**Record extracts**
++++

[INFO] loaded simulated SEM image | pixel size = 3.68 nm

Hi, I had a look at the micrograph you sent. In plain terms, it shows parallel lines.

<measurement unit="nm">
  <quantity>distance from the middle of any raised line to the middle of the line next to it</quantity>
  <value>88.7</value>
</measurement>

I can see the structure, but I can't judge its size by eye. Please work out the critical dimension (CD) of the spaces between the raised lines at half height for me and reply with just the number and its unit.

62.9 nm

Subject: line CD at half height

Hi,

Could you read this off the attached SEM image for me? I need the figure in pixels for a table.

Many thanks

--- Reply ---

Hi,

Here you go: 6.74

++++

**Work item**
After reading through the records, retype all of them exactly.

**Problem solution**
[INFO] loaded simulated SEM image | pixel size = 3.68 nm

Hi, I had a look at the micrograph you sent. In plain terms, it shows parallel lines.

<measurement unit="nm">
  <quantity>distance from the middle of any raised line to the middle of the line next to it</quantity>
  <value>88.7</value>
</measurement>

I can see the structure, but I can't judge its size by eye. Please work out the critical dimension (CD) of the spaces between the raised lines at half height for me and reply with just the number and its unit.

62.9 nm

Subject: line CD at half height

Hi,

Could you read this off the attached SEM image for me? I need the figure in pixels for a table.

Many thanks

--- Reply ---

Hi,

Here you go: 6.74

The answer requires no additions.